**Data under study**
────────

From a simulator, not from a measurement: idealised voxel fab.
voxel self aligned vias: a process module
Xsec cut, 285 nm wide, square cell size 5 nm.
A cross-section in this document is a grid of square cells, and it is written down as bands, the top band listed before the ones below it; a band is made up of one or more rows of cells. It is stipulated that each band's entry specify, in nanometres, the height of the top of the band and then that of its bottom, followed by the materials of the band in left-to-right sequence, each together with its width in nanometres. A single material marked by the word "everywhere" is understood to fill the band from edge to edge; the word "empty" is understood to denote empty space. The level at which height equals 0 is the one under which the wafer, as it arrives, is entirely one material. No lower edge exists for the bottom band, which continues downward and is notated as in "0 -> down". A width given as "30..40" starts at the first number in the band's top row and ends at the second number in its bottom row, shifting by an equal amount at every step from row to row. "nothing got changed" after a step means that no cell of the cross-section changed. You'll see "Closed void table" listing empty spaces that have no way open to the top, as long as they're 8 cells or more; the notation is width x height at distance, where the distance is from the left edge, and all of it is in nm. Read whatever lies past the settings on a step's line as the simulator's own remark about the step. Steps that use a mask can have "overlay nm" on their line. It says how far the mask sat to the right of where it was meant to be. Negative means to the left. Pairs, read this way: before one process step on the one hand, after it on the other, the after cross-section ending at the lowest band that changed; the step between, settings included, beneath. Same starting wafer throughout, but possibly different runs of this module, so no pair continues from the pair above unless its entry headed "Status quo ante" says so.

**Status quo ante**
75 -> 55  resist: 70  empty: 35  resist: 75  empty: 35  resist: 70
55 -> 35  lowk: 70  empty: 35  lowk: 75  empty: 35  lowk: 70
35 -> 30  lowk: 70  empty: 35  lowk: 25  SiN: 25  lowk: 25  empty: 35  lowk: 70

────────

**Exercise**
Please reproduce exactly the lines from the first one of the records above through the line containing "Xsec cut, 285 nm wide, square cell size 5 nm.", both included, and nothing else.

**Exercise response**
From a simulator, not from a measurement: idealised voxel fab.
voxel self aligned vias: a process module
Xsec cut, 285 nm wide, square cell size 5 nm.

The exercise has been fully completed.